DATASET ENTRIES Start Marker
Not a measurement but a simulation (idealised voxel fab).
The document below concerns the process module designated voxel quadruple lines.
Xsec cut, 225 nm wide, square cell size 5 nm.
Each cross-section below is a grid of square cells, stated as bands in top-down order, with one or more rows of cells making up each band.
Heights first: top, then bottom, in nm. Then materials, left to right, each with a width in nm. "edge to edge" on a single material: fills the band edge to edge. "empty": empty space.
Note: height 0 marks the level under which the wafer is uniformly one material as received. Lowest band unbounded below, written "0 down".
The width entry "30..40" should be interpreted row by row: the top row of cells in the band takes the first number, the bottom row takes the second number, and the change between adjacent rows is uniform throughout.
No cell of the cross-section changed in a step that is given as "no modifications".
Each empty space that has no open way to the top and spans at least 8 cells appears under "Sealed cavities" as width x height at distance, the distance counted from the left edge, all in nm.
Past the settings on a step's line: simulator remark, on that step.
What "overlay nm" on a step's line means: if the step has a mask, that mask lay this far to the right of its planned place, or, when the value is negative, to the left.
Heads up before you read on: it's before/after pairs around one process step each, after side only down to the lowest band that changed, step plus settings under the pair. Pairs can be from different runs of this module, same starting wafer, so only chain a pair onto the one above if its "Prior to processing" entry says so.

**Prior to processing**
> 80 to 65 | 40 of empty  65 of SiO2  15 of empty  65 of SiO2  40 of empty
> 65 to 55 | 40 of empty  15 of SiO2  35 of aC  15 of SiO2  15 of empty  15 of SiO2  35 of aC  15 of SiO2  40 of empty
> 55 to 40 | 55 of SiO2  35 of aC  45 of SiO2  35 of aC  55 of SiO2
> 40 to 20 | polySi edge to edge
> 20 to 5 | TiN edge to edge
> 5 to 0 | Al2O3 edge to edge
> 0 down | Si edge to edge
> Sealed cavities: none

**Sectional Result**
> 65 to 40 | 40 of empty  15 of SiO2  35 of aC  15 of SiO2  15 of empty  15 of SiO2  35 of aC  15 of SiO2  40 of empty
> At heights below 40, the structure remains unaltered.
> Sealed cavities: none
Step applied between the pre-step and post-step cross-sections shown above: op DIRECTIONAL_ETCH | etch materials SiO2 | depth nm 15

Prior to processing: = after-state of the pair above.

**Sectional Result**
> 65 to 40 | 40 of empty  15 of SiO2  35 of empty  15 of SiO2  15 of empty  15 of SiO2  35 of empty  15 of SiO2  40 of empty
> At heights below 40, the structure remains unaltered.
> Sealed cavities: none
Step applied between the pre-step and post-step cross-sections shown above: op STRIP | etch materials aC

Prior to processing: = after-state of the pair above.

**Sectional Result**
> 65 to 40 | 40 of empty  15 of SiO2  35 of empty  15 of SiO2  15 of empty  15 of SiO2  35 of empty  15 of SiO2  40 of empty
DATASET ENTRIES End Marker

■ ASSIGNED TASK: Your answer must be the data above, copied exactly from its first line through the line containing "Note: height 0", and nothing more.

■ EXERCISE OUTPUT:
Not a measurement but a simulation (idealised voxel fab).
The document below concerns the process module designated voxel quadruple lines.
Xsec cut, 225 nm wide, square cell size 5 nm.
Each cross-section below is a grid of square cells, stated as bands in top-down order, with one or more rows of cells making up each band.
Heights first: top, then bottom, in nm. Then materials, left to right, each with a width in nm. "edge to edge" on a single material: fills the band edge to edge. "empty": empty space.
Note: height 0 marks the level under which the wafer is uniformly one material as received. Lowest band unbounded below, written "0 down".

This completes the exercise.